***** Record excerpts

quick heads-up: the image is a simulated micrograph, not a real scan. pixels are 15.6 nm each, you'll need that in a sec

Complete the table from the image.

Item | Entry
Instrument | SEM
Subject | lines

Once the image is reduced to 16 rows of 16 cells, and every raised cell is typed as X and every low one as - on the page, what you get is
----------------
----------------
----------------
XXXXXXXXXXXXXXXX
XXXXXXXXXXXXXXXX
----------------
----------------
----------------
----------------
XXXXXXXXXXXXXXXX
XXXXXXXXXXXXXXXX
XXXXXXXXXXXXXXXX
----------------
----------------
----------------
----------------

**********

Please transcribe, exactly and with nothing added, the lines from the first line of the material above through the line that contains "Subject | lines".

quick heads-up: the image is a simulated micrograph, not a real scan. pixels are 15.6 nm each, you'll need that in a sec

Complete the table from the image.

Item | Entry
Instrument | SEM
Subject | lines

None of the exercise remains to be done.